# # # # # # #

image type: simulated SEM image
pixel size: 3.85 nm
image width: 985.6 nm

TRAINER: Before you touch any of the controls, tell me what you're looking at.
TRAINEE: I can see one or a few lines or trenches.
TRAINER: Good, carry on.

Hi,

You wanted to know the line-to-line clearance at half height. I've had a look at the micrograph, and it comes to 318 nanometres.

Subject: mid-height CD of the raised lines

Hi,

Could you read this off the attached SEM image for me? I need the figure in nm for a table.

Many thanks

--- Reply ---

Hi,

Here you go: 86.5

# # # # # # #

**Action item**
Write out, from the lines above, only those from the line with "TRAINEE: I can" to the line with "Many thanks", exactly as given, including the first and the last.

**Response area**
TRAINEE: I can see one or a few lines or trenches.
TRAINER: Good, carry on.

Hi,

You wanted to know the line-to-line clearance at half height. I've had a look at the micrograph, and it comes to 318 nanometres.

Subject: mid-height CD of the raised lines

Hi,

Could you read this off the attached SEM image for me? I need the figure in nm for a table.

Many thanks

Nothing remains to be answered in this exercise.